------------------------------------

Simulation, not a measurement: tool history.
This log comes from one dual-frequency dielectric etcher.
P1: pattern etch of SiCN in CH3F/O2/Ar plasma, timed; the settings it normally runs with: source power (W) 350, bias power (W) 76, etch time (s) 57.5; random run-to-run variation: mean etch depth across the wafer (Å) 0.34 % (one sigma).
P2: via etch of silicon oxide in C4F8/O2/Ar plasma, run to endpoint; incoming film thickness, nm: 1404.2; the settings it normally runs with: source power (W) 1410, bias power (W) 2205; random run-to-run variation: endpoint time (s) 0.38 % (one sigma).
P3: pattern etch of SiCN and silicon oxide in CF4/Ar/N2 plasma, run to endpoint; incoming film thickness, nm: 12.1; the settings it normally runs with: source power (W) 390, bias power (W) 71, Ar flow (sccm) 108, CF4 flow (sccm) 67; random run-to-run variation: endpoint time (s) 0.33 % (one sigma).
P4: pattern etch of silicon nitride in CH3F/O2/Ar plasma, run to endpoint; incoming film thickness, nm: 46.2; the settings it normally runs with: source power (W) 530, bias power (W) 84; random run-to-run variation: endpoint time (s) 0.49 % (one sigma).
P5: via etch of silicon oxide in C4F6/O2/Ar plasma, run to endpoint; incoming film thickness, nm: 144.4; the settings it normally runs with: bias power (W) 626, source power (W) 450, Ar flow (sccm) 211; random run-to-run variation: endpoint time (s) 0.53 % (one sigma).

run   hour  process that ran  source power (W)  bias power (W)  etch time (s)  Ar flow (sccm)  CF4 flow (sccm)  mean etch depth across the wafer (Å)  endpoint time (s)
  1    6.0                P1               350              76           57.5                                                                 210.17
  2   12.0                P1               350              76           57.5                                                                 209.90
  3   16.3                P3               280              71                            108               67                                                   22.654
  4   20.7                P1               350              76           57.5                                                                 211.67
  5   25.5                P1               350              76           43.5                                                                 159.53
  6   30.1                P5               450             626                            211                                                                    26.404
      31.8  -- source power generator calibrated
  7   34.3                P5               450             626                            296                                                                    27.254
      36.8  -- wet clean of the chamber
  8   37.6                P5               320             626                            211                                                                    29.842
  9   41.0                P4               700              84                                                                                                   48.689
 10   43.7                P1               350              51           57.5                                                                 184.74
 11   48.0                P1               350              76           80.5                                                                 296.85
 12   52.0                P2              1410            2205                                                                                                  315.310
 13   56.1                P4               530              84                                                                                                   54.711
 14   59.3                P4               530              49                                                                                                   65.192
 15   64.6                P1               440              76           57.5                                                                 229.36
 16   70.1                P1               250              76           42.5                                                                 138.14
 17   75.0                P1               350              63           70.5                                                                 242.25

------------------------------------

**WORK REQUEST**
The response must consist solely of the lines from the first line of the entries through the line containing "P2: via etch", repeated exactly.

**TASK ANSWER**
Simulation, not a measurement: tool history.
This log comes from one dual-frequency dielectric etcher.
P1: pattern etch of SiCN in CH3F/O2/Ar plasma, timed; the settings it normally runs with: source power (W) 350, bias power (W) 76, etch time (s) 57.5; random run-to-run variation: mean etch depth across the wafer (Å) 0.34 % (one sigma).
P2: via etch of silicon oxide in C4F8/O2/Ar plasma, run to endpoint; incoming film thickness, nm: 1404.2; the settings it normally runs with: source power (W) 1410, bias power (W) 2205; random run-to-run variation: endpoint time (s) 0.38 % (one sigma).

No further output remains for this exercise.